> [ASSIGNMENT] When you write out the material, keep every line exactly as it is.

==== GIVEN INFORMATION ====
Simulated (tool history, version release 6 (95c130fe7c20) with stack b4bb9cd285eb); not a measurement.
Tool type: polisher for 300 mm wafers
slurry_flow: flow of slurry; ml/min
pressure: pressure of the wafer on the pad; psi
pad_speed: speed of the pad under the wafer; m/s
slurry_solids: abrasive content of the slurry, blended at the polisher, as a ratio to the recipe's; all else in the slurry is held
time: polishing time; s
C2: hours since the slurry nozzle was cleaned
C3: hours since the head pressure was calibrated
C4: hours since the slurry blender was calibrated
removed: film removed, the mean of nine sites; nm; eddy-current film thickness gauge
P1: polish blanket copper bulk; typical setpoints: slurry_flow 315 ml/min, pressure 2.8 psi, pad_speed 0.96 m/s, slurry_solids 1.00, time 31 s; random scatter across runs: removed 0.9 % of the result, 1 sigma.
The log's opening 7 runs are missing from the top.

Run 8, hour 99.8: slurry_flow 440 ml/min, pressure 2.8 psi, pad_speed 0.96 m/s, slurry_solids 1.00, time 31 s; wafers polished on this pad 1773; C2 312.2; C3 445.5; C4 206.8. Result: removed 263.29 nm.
====

> [WRITTEN RESPONSE]
Simulated (tool history, version release 6 (95c130fe7c20) with stack b4bb9cd285eb); not a measurement.
Tool type: polisher for 300 mm wafers
slurry_flow: flow of slurry; ml/min
pressure: pressure of the wafer on the pad; psi
pad_speed: speed of the pad under the wafer; m/s
slurry_solids: abrasive content of the slurry, blended at the polisher, as a ratio to the recipe's; all else in the slurry is held
time: polishing time; s
C2: hours since the slurry nozzle was cleaned
C3: hours since the head pressure was calibrated
C4: hours since the slurry blender was calibrated
removed: film removed, the mean of nine sites; nm; eddy-current film thickness gauge
P1: polish blanket copper bulk; typical setpoints: slurry_flow 315 ml/min, pressure 2.8 psi, pad_speed 0.96 m/s, slurry_solids 1.00, time 31 s; random scatter across runs: removed 0.9 % of the result, 1 sigma.
The log's opening 7 runs are missing from the top.

Run 8, hour 99.8: slurry_flow 440 ml/min, pressure 2.8 psi, pad_speed 0.96 m/s, slurry_solids 1.00, time 31 s; wafers polished on this pad 1773; C2 312.2; C3 445.5; C4 206.8. Result: removed 263.29 nm.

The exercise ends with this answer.